☆ ☆ ☆ ☆ ☆
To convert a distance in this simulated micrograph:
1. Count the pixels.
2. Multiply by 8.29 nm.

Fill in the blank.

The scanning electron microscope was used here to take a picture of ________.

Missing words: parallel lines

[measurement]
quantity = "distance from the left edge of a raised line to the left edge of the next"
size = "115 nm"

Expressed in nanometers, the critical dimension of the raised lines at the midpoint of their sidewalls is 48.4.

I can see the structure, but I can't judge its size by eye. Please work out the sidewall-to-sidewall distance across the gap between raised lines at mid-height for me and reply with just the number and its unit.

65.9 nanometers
☆ ☆ ☆ ☆ ☆

## Requirement:
To complete this exercise, set down every line above exactly once more.

## Task response:
To convert a distance in this simulated micrograph:
1. Count the pixels.
2. Multiply by 8.29 nm.

Fill in the blank.

The scanning electron microscope was used here to take a picture of ________.

Missing words: parallel lines

[measurement]
quantity = "distance from the left edge of a raised line to the left edge of the next"
size = "115 nm"

Expressed in nanometers, the critical dimension of the raised lines at the midpoint of their sidewalls is 48.4.

I can see the structure, but I can't judge its size by eye. Please work out the sidewall-to-sidewall distance across the gap between raised lines at mid-height for me and reply with just the number and its unit.

65.9 nanometers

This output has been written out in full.